=== Begin Enclosure ===
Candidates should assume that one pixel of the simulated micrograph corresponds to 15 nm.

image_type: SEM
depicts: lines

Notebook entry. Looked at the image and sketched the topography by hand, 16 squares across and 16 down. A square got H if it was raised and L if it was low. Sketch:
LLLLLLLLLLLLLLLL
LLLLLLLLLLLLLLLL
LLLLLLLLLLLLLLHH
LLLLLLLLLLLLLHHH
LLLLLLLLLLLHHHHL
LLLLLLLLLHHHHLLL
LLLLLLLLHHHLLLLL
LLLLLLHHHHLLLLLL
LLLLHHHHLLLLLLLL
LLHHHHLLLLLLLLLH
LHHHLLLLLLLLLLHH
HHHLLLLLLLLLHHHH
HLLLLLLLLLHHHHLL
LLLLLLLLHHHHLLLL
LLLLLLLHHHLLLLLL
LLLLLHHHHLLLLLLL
=== End Enclosure ===

◆ Work request ◆
An exact transcription of the entries is needed, complete to the final line.

◆ Written answer ◆
Candidates should assume that one pixel of the simulated micrograph corresponds to 15 nm.

image_type: SEM
depicts: lines

Notebook entry. Looked at the image and sketched the topography by hand, 16 squares across and 16 down. A square got H if it was raised and L if it was low. Sketch:
LLLLLLLLLLLLLLLL
LLLLLLLLLLLLLLLL
LLLLLLLLLLLLLLHH
LLLLLLLLLLLLLHHH
LLLLLLLLLLLHHHHL
LLLLLLLLLHHHHLLL
LLLLLLLLHHHLLLLL
LLLLLLHHHHLLLLLL
LLLLHHHHLLLLLLLL
LLHHHHLLLLLLLLLH
LHHHLLLLLLLLLLHH
HHHLLLLLLLLLHHHH
HLLLLLLLLLHHHHLL
LLLLLLLLHHHHLLLL
LLLLLLLHHHLLLLLL
LLLLLHHHHLLLLLLL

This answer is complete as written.